== DATASET CONTENT ==
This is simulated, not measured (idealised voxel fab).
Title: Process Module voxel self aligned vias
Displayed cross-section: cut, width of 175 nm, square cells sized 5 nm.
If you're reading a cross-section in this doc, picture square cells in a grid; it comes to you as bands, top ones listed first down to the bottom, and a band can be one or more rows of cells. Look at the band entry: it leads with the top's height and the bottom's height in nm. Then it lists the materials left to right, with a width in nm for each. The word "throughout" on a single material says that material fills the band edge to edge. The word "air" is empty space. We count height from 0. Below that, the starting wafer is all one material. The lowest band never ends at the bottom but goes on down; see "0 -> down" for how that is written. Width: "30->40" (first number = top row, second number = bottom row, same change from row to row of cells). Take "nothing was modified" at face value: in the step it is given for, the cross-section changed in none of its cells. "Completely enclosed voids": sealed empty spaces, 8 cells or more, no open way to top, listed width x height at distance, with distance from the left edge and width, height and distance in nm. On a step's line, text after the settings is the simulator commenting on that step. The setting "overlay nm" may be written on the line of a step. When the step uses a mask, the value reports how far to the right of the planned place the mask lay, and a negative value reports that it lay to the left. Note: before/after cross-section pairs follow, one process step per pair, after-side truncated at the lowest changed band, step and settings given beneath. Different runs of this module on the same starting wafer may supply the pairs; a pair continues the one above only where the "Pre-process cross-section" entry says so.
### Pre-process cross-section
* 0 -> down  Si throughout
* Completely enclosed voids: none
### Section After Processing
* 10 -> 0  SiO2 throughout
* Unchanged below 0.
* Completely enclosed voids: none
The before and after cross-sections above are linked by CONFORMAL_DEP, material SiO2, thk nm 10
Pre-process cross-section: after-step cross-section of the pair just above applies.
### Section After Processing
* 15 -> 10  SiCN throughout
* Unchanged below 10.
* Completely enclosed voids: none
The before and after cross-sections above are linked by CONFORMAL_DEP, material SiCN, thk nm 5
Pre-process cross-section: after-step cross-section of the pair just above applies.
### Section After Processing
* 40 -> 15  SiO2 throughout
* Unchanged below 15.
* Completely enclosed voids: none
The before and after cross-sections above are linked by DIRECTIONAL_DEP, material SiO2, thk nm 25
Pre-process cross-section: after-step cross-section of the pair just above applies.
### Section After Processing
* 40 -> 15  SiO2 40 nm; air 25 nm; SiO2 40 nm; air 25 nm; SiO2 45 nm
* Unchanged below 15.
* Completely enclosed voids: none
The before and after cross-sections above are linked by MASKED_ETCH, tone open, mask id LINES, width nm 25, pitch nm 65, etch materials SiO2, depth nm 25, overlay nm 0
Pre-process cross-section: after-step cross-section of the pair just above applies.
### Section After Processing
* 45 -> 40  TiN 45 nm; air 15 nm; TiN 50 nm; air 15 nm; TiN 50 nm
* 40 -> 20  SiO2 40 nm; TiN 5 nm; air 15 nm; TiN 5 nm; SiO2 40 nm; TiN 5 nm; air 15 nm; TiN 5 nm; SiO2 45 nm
===

* **ACTION ITEM**: Beginning at the top of the records above, transcribe each line exactly up to and including the line that holds "Displayed cross-section: cut, width".

* **RESPONSE**:
This is simulated, not measured (idealised voxel fab).
Title: Process Module voxel self aligned vias
Displayed cross-section: cut, width of 175 nm, square cells sized 5 nm.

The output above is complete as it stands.